▸ REQUIREMENT: Make an exact copy of all the entries shown below.

[[ SUPPLIED RECORDS, beginning ]]

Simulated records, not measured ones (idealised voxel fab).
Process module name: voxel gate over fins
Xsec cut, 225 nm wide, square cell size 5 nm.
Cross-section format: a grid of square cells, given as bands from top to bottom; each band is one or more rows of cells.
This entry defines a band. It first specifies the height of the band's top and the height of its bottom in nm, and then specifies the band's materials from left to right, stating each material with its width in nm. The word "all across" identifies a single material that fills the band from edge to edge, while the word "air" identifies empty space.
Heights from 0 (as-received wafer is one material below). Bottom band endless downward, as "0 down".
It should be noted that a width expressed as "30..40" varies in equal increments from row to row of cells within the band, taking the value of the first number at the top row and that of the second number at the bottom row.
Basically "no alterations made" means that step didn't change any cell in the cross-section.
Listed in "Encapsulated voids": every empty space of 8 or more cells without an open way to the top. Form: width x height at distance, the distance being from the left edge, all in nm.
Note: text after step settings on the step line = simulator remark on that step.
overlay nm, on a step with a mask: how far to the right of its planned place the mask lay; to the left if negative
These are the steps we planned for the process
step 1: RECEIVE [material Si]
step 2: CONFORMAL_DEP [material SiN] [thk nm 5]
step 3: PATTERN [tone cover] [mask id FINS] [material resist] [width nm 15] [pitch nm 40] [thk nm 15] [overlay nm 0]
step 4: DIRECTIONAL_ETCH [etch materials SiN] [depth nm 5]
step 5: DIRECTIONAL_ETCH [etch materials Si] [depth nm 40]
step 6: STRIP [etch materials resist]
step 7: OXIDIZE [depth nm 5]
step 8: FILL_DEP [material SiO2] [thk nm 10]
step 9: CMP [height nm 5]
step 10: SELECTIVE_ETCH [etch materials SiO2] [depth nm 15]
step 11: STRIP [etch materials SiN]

[[ SUPPLIED RECORDS, end ]]

▸ ANSWER AREA:
Simulated records, not measured ones (idealised voxel fab).
Process module name: voxel gate over fins
Xsec cut, 225 nm wide, square cell size 5 nm.
Cross-section format: a grid of square cells, given as bands from top to bottom; each band is one or more rows of cells.
This entry defines a band. It first specifies the height of the band's top and the height of its bottom in nm, and then specifies the band's materials from left to right, stating each material with its width in nm. The word "all across" identifies a single material that fills the band from edge to edge, while the word "air" identifies empty space.
Heights from 0 (as-received wafer is one material below). Bottom band endless downward, as "0 down".
It should be noted that a width expressed as "30..40" varies in equal increments from row to row of cells within the band, taking the value of the first number at the top row and that of the second number at the bottom row.
Basically "no alterations made" means that step didn't change any cell in the cross-section.
Listed in "Encapsulated voids": every empty space of 8 or more cells without an open way to the top. Form: width x height at distance, the distance being from the left edge, all in nm.
Note: text after step settings on the step line = simulator remark on that step.
overlay nm, on a step with a mask: how far to the right of its planned place the mask lay; to the left if negative
These are the steps we planned for the process
step 1: RECEIVE [material Si]
step 2: CONFORMAL_DEP [material SiN] [thk nm 5]
step 3: PATTERN [tone cover] [mask id FINS] [material resist] [width nm 15] [pitch nm 40] [thk nm 15] [overlay nm 0]
step 4: DIRECTIONAL_ETCH [etch materials SiN] [depth nm 5]
step 5: DIRECTIONAL_ETCH [etch materials Si] [depth nm 40]
step 6: STRIP [etch materials resist]
step 7: OXIDIZE [depth nm 5]
step 8: FILL_DEP [material SiO2] [thk nm 10]
step 9: CMP [height nm 5]
step 10: SELECTIVE_ETCH [etch materials SiO2] [depth nm 15]
step 11: STRIP [etch materials SiN]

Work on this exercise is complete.